* **REQUIREMENT**
All lines of the material should be given again exactly.

=== Section Start ===

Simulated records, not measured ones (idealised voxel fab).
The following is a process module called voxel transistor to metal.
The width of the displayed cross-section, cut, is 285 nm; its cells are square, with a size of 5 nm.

=== Section End ===

* **ANSWER AREA**
Simulated records, not measured ones (idealised voxel fab).
The following is a process module called voxel transistor to metal.
The width of the displayed cross-section, cut, is 285 nm; its cells are square, with a size of 5 nm.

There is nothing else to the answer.